*** Available data

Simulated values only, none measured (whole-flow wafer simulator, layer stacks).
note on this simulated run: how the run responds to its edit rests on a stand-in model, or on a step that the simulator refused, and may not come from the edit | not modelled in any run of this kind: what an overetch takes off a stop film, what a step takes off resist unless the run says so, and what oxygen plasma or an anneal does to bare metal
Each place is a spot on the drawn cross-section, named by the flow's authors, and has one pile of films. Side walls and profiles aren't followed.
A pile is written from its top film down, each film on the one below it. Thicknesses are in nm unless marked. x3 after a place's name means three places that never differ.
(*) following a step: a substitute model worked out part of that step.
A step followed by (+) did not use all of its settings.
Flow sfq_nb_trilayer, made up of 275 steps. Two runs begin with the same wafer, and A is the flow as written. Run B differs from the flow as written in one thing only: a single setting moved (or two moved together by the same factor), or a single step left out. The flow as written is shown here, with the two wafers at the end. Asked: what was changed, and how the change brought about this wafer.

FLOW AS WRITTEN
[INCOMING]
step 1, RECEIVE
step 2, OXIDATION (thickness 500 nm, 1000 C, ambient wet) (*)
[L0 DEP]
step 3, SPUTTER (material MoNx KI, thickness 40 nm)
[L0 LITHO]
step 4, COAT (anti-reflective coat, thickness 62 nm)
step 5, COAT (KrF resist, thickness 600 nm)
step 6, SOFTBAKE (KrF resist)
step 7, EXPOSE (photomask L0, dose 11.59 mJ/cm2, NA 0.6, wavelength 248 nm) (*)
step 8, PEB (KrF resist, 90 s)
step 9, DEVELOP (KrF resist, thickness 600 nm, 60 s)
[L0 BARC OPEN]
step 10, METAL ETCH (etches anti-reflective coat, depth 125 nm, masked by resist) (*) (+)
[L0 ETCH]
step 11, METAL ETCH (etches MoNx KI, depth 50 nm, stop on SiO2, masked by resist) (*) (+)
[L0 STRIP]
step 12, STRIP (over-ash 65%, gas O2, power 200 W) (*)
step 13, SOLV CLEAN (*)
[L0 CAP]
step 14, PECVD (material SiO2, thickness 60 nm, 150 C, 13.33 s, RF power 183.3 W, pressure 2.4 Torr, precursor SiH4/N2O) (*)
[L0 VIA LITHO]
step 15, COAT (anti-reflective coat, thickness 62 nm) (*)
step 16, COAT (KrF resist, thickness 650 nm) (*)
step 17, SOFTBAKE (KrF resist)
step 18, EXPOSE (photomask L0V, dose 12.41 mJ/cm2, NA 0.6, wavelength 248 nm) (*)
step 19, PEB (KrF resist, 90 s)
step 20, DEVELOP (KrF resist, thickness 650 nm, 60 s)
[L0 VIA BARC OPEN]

******

• **Work item**
Write out the lines of the entries, word for word, from the first through the one containing "note on this", and stop at that line.

• **Written answer**
Simulated values only, none measured (whole-flow wafer simulator, layer stacks).
note on this simulated run: how the run responds to its edit rests on a stand-in model, or on a step that the simulator refused, and may not come from the edit | not modelled in any run of this kind: what an overetch takes off a stop film, what a step takes off resist unless the run says so, and what oxygen plasma or an anneal does to bare metal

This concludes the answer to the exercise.